### ACTION ITEM
Within the entries below, find the portion that opens with the line containing "S2: silicon dissolved" and closes with the line containing "R1: thickness taken". Retype that portion exactly and only.

====
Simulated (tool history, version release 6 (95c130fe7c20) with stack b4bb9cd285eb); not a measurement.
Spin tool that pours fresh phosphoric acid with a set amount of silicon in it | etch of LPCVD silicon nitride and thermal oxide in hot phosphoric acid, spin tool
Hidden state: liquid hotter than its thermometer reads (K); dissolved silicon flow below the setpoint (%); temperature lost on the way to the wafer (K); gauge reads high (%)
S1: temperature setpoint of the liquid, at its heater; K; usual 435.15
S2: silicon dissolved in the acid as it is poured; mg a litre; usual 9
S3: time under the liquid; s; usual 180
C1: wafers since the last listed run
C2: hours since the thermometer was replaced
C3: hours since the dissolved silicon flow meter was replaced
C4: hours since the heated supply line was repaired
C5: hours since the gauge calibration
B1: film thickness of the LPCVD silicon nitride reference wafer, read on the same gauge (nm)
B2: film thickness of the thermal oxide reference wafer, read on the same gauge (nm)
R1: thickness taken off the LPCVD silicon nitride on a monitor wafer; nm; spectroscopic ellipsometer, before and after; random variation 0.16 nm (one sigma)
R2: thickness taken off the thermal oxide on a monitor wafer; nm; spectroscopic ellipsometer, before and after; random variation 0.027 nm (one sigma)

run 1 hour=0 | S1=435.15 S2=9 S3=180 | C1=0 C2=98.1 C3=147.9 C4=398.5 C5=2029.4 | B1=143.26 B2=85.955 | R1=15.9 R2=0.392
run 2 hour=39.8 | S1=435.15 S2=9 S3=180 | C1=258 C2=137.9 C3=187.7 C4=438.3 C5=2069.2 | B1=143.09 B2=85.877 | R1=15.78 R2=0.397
====

### WRITTEN RESPONSE
S2: silicon dissolved in the acid as it is poured; mg a litre; usual 9
S3: time under the liquid; s; usual 180
C1: wafers since the last listed run
C2: hours since the thermometer was replaced
C3: hours since the dissolved silicon flow meter was replaced
C4: hours since the heated supply line was repaired
C5: hours since the gauge calibration
B1: film thickness of the LPCVD silicon nitride reference wafer, read on the same gauge (nm)
B2: film thickness of the thermal oxide reference wafer, read on the same gauge (nm)
R1: thickness taken off the LPCVD silicon nitride on a monitor wafer; nm; spectroscopic ellipsometer, before and after; random variation 0.16 nm (one sigma)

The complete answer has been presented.